Provided data |
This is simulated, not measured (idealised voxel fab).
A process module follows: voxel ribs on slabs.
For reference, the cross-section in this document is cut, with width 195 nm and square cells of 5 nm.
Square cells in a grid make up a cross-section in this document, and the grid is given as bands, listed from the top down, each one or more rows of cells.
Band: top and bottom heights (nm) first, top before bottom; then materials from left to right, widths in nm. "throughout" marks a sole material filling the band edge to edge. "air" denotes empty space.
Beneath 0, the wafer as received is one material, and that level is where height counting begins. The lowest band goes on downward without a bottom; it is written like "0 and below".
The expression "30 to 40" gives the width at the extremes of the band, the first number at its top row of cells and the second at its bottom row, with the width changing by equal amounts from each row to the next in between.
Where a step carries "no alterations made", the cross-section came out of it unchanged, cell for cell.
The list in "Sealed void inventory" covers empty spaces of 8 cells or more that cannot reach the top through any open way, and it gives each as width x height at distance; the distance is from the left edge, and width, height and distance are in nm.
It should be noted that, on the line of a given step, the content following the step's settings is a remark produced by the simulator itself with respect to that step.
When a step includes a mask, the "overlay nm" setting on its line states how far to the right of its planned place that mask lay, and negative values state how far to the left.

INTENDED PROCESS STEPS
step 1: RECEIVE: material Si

Work task | From the first line to the last, copy the records exactly as they appear above.

Written solution |
This is simulated, not measured (idealised voxel fab).
A process module follows: voxel ribs on slabs.
For reference, the cross-section in this document is cut, with width 195 nm and square cells of 5 nm.
Square cells in a grid make up a cross-section in this document, and the grid is given as bands, listed from the top down, each one or more rows of cells.
Band: top and bottom heights (nm) first, top before bottom; then materials from left to right, widths in nm. "throughout" marks a sole material filling the band edge to edge. "air" denotes empty space.
Beneath 0, the wafer as received is one material, and that level is where height counting begins. The lowest band goes on downward without a bottom; it is written like "0 and below".
The expression "30 to 40" gives the width at the extremes of the band, the first number at its top row of cells and the second at its bottom row, with the width changing by equal amounts from each row to the next in between.
Where a step carries "no alterations made", the cross-section came out of it unchanged, cell for cell.
The list in "Sealed void inventory" covers empty spaces of 8 cells or more that cannot reach the top through any open way, and it gives each as width x height at distance; the distance is from the left edge, and width, height and distance are in nm.
It should be noted that, on the line of a given step, the content following the step's settings is a remark produced by the simulator itself with respect to that step.
When a step includes a mask, the "overlay nm" setting on its line states how far to the right of its planned place that mask lay, and negative values state how far to the left.

INTENDED PROCESS STEPS
step 1: RECEIVE: material Si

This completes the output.